**Work item**
Reproduce precisely the lines of the listing below, starting with the line that contains "Machine: tester that" and stopping after the line that contains "C3: hours of"; include nothing else.

== Segment start ==
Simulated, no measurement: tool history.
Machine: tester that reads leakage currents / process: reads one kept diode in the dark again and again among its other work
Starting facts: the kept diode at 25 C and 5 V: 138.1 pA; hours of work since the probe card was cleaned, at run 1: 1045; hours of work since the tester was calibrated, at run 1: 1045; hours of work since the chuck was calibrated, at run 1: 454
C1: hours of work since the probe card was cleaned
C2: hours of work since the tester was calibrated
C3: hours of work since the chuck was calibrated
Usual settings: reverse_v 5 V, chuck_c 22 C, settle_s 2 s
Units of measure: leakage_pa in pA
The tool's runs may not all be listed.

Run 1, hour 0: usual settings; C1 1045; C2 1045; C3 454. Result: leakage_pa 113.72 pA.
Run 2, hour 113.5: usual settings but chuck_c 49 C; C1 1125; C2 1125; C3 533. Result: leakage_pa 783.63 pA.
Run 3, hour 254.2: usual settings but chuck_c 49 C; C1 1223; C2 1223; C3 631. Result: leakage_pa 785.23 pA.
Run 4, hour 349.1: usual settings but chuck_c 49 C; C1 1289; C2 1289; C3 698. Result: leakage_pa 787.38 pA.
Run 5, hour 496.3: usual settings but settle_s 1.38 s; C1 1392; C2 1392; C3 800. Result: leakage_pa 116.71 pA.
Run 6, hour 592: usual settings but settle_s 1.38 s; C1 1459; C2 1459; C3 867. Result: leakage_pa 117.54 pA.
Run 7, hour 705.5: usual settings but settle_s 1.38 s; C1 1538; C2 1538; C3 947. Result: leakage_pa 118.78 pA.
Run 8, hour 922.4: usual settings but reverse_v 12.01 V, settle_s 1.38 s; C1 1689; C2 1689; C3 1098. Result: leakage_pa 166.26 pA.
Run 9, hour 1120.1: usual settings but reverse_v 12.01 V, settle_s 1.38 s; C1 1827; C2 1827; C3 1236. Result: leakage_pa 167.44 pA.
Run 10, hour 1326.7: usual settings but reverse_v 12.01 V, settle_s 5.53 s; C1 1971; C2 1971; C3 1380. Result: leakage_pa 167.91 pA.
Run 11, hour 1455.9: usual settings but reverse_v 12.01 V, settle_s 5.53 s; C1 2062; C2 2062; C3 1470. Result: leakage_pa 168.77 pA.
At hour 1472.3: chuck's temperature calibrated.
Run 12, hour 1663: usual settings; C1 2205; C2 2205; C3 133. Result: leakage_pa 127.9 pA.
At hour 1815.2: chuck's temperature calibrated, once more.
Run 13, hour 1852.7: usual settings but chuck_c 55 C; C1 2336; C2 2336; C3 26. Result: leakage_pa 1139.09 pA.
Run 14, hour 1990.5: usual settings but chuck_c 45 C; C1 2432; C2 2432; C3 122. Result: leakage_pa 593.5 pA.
== Segment end ==

**Written answer**
Machine: tester that reads leakage currents / process: reads one kept diode in the dark again and again among its other work
Starting facts: the kept diode at 25 C and 5 V: 138.1 pA; hours of work since the probe card was cleaned, at run 1: 1045; hours of work since the tester was calibrated, at run 1: 1045; hours of work since the chuck was calibrated, at run 1: 454
C1: hours of work since the probe card was cleaned
C2: hours of work since the tester was calibrated
C3: hours of work since the chuck was calibrated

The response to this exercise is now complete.